> Task item
Up to and including the line with "quantity,unit,value", reproduce the listing below exactly, beginning at its first line.

━━ Extracted records ━━

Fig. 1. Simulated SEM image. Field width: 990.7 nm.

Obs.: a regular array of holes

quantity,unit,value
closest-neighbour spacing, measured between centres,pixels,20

━━━

> Response
Fig. 1. Simulated SEM image. Field width: 990.7 nm.

Obs.: a regular array of holes

quantity,unit,value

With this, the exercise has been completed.